▸ **Data extract**:
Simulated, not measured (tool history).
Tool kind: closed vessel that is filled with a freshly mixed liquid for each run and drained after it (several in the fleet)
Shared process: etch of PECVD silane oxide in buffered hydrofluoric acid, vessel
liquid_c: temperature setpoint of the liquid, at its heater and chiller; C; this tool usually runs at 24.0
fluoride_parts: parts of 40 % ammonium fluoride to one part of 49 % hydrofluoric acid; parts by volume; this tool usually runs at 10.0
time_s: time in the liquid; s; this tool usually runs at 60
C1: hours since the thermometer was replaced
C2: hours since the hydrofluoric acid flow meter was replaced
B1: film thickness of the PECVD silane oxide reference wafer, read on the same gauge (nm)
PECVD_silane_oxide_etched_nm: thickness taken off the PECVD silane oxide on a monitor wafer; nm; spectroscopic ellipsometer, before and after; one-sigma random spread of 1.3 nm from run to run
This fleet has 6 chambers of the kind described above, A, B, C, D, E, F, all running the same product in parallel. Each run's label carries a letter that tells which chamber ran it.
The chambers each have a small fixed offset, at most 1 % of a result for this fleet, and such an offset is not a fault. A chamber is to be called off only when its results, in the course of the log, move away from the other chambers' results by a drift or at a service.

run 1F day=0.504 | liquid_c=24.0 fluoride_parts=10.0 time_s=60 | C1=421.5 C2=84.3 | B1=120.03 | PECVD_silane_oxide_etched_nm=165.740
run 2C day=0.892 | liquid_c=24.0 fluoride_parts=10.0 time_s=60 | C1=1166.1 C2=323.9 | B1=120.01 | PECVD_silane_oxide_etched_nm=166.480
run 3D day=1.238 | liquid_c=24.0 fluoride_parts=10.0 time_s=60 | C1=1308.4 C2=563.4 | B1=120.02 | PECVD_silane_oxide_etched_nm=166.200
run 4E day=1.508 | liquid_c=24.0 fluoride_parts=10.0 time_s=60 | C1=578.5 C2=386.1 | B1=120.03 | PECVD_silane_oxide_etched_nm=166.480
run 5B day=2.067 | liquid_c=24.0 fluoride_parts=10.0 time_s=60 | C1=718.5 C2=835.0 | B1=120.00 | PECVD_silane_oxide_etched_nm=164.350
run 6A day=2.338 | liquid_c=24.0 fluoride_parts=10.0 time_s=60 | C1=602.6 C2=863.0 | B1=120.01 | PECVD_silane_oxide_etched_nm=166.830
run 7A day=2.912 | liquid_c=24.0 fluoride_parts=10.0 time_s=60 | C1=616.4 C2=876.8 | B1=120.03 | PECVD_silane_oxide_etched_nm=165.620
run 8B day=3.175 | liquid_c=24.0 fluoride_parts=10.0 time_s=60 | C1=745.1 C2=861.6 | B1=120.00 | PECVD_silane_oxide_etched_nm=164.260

▸ **Work order**: Reproduce the records above line by line, without any change, up to and including the line that holds "fluoride_parts: parts of".

▸ **Response**:
Simulated, not measured (tool history).
Tool kind: closed vessel that is filled with a freshly mixed liquid for each run and drained after it (several in the fleet)
Shared process: etch of PECVD silane oxide in buffered hydrofluoric acid, vessel
liquid_c: temperature setpoint of the liquid, at its heater and chiller; C; this tool usually runs at 24.0
fluoride_parts: parts of 40 % ammonium fluoride to one part of 49 % hydrofluoric acid; parts by volume; this tool usually runs at 10.0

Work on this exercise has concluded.